=== Section Start ===

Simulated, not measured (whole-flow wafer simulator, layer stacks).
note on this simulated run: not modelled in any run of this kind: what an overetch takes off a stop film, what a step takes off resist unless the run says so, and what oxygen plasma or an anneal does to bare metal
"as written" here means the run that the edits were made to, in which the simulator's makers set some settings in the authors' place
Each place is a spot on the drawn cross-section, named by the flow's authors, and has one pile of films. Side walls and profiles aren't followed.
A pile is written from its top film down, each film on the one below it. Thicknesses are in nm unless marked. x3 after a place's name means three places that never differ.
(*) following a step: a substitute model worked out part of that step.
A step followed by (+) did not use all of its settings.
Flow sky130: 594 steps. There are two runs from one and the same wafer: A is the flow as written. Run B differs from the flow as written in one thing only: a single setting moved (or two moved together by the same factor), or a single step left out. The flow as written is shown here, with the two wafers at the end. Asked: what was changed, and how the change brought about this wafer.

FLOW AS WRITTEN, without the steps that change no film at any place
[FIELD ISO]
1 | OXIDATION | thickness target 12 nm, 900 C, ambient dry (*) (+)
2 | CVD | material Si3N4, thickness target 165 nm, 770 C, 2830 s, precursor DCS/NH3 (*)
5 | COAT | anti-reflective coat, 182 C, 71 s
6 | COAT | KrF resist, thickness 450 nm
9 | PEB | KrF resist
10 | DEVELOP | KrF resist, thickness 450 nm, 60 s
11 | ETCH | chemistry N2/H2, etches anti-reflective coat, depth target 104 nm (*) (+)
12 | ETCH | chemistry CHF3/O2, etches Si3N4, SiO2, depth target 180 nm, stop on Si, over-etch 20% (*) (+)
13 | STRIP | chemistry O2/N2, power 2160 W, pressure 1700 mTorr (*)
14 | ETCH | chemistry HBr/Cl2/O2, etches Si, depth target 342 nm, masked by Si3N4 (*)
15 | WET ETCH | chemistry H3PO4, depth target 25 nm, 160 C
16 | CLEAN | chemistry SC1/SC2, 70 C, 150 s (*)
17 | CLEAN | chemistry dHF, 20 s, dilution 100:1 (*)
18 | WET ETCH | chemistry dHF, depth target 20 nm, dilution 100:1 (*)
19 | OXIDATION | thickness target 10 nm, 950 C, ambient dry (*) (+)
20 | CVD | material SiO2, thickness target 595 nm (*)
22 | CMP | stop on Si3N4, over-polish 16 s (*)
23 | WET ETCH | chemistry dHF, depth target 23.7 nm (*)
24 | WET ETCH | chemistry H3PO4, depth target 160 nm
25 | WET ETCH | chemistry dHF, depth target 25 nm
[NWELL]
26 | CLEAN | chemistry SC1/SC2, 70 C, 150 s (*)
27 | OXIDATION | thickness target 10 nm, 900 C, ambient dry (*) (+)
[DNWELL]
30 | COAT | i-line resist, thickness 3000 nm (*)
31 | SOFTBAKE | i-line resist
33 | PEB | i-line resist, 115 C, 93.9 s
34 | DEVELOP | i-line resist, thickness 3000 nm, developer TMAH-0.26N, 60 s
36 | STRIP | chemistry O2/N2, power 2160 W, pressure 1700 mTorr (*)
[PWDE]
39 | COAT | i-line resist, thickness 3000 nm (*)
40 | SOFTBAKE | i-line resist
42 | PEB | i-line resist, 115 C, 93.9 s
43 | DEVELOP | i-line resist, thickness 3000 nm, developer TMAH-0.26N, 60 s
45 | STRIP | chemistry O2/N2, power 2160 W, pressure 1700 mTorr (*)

=== Section End ===

Find the line with "19 | OXIDATION" in the material above. Reproduce it and each line after it up to and including the line with "31 | SOFTBAKE | i-line resist".

* Task output *
19 | OXIDATION | thickness target 10 nm, 950 C, ambient dry (*) (+)
20 | CVD | material SiO2, thickness target 595 nm (*)
22 | CMP | stop on Si3N4, over-polish 16 s (*)
23 | WET ETCH | chemistry dHF, depth target 23.7 nm (*)
24 | WET ETCH | chemistry H3PO4, depth target 160 nm
25 | WET ETCH | chemistry dHF, depth target 25 nm
[NWELL]
26 | CLEAN | chemistry SC1/SC2, 70 C, 150 s (*)
27 | OXIDATION | thickness target 10 nm, 900 C, ambient dry (*) (+)
[DNWELL]
30 | COAT | i-line resist, thickness 3000 nm (*)
31 | SOFTBAKE | i-line resist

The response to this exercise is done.